◆ Assigned task: Repeat, exactly as written, the lines of the records below from the first through the line with "Known beforehand: incoming", but none past it.

◆ Record set:
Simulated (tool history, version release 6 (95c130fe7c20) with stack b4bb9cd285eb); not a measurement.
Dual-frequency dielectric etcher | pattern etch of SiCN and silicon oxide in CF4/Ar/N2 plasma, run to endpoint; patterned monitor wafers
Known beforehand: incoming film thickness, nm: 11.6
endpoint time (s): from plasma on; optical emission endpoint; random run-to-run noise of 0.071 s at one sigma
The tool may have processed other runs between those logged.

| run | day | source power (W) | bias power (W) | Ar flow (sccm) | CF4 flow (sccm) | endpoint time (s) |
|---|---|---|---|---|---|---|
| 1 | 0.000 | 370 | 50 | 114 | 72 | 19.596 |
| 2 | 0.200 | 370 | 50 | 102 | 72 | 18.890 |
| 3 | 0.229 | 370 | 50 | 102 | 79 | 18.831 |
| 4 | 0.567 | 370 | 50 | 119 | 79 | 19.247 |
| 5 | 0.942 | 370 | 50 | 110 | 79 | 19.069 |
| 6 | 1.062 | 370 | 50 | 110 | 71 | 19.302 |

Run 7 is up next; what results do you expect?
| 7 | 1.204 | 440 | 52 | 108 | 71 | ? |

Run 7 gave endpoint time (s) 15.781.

◆ Written answer:
Simulated (tool history, version release 6 (95c130fe7c20) with stack b4bb9cd285eb); not a measurement.
Dual-frequency dielectric etcher | pattern etch of SiCN and silicon oxide in CF4/Ar/N2 plasma, run to endpoint; patterned monitor wafers
Known beforehand: incoming film thickness, nm: 11.6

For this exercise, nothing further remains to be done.